ACTION ITEM ▸ Verbatim, and with nothing else, reproduce the data below from its first line through the line containing "Cross-section cut: width".

EXERCISE DATA ▸
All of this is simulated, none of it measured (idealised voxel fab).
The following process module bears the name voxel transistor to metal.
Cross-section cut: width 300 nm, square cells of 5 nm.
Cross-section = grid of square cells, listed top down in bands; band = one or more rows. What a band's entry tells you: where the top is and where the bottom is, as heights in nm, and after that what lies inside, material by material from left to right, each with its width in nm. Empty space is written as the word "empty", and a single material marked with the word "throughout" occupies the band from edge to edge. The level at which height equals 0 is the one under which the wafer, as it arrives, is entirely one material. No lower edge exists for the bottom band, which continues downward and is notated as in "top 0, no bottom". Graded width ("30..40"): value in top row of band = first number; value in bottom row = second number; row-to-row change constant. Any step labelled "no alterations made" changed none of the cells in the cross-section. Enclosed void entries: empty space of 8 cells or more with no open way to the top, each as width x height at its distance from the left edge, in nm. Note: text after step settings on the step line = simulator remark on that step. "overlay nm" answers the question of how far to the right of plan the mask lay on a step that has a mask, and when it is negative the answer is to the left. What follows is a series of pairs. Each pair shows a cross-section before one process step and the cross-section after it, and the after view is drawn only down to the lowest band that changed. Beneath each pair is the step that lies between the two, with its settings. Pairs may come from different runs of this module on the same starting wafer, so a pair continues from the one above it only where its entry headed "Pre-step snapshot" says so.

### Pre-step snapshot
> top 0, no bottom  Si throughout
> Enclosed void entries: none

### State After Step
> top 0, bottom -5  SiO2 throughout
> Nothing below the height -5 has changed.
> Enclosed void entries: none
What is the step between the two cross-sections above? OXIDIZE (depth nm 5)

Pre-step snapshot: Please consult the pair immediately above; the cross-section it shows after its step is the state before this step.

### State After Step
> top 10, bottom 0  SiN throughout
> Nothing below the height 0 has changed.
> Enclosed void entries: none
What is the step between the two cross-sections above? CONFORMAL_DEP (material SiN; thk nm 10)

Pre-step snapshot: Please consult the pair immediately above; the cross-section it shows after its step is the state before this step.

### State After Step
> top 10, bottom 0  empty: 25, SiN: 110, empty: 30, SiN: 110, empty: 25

ANSWER SECTION ▸
All of this is simulated, none of it measured (idealised voxel fab).
The following process module bears the name voxel transistor to metal.
Cross-section cut: width 300 nm, square cells of 5 nm.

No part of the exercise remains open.